┄┄┄┄┄┄┄┄┄┄┄┄┄┄┄┄┄┄┄┄
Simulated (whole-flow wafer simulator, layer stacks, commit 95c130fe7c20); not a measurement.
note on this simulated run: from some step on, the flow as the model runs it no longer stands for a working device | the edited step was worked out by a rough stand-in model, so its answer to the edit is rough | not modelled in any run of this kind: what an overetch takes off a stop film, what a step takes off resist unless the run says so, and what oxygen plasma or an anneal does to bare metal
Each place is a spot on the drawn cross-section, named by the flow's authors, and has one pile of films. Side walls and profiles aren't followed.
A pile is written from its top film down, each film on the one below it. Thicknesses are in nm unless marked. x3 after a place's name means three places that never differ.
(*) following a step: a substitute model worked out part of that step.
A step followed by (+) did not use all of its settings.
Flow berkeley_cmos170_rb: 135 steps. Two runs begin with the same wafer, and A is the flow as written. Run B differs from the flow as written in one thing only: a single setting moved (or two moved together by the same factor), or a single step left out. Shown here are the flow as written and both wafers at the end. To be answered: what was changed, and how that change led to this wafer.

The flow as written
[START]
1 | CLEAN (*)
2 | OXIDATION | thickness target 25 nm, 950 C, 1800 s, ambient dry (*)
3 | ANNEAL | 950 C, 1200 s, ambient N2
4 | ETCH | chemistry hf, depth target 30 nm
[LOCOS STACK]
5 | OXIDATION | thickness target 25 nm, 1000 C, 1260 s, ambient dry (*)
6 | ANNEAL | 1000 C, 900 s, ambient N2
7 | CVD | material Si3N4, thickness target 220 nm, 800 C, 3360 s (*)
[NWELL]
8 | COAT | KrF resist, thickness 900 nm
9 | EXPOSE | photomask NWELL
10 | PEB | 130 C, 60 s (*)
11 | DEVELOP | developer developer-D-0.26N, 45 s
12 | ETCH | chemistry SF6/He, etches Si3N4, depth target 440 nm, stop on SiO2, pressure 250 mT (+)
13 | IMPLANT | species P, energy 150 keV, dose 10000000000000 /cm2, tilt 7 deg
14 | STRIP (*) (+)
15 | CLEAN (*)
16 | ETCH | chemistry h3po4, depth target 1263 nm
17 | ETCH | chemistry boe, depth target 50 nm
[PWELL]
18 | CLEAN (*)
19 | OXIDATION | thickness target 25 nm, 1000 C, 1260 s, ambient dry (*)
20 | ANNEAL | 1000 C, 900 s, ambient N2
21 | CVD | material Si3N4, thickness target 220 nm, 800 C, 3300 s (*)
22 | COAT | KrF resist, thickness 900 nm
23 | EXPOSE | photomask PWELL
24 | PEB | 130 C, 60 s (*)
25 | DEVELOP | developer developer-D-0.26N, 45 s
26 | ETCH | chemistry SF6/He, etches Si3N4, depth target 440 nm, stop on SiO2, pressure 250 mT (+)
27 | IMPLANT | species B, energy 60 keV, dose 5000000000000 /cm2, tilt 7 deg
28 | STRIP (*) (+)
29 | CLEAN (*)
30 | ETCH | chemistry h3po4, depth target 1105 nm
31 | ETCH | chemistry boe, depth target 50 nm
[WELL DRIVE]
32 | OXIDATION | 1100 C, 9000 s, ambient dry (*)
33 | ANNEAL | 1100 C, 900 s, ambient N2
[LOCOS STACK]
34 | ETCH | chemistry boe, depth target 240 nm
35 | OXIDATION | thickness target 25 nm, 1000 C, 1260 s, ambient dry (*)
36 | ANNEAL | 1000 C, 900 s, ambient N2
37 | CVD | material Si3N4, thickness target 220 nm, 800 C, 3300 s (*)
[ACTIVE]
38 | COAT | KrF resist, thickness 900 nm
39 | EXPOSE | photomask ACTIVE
┄┄┄┄┄┄┄┄┄┄┄┄┄┄┄┄┄┄┄┄

**Work task**. Look above for the line with "29 | CLEAN (*)" and the line with "34 | ETCH |". Write out those two lines and all the lines between them, exactly, and no others.

**Your solution**.
29 | CLEAN (*)
30 | ETCH | chemistry h3po4, depth target 1105 nm
31 | ETCH | chemistry boe, depth target 50 nm
[WELL DRIVE]
32 | OXIDATION | 1100 C, 9000 s, ambient dry (*)
33 | ANNEAL | 1100 C, 900 s, ambient N2
[LOCOS STACK]
34 | ETCH | chemistry boe, depth target 240 nm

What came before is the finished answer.